**Given information**
________________________________________

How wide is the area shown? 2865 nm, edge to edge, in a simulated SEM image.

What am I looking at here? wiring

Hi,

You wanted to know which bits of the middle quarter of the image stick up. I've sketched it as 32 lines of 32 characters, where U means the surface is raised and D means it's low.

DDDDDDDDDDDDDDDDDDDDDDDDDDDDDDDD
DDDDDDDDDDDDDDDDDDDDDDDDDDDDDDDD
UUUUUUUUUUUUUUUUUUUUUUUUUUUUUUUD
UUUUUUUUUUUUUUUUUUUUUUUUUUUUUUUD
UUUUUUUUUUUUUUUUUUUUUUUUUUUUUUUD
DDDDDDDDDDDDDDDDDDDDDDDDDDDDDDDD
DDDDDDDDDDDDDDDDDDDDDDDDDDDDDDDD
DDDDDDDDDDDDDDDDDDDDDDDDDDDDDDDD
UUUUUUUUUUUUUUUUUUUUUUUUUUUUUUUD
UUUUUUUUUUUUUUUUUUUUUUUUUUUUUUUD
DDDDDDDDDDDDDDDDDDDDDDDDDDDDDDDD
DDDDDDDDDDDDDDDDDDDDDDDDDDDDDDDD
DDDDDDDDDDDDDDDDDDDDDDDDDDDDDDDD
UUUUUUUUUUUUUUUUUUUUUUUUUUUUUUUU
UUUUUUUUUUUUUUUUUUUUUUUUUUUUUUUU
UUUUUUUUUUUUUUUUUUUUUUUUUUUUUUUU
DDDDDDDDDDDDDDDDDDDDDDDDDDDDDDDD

________________________________________

**Work task**
Could you please reproduce each record exactly, leaving nothing out?

**Your solution**
How wide is the area shown? 2865 nm, edge to edge, in a simulated SEM image.

What am I looking at here? wiring

Hi,

You wanted to know which bits of the middle quarter of the image stick up. I've sketched it as 32 lines of 32 characters, where U means the surface is raised and D means it's low.

DDDDDDDDDDDDDDDDDDDDDDDDDDDDDDDD
DDDDDDDDDDDDDDDDDDDDDDDDDDDDDDDD
UUUUUUUUUUUUUUUUUUUUUUUUUUUUUUUD
UUUUUUUUUUUUUUUUUUUUUUUUUUUUUUUD
UUUUUUUUUUUUUUUUUUUUUUUUUUUUUUUD
DDDDDDDDDDDDDDDDDDDDDDDDDDDDDDDD
DDDDDDDDDDDDDDDDDDDDDDDDDDDDDDDD
DDDDDDDDDDDDDDDDDDDDDDDDDDDDDDDD
UUUUUUUUUUUUUUUUUUUUUUUUUUUUUUUD
UUUUUUUUUUUUUUUUUUUUUUUUUUUUUUUD
DDDDDDDDDDDDDDDDDDDDDDDDDDDDDDDD
DDDDDDDDDDDDDDDDDDDDDDDDDDDDDDDD
DDDDDDDDDDDDDDDDDDDDDDDDDDDDDDDD
UUUUUUUUUUUUUUUUUUUUUUUUUUUUUUUU
UUUUUUUUUUUUUUUUUUUUUUUUUUUUUUUU
UUUUUUUUUUUUUUUUUUUUUUUUUUUUUUUU
DDDDDDDDDDDDDDDDDDDDDDDDDDDDDDDD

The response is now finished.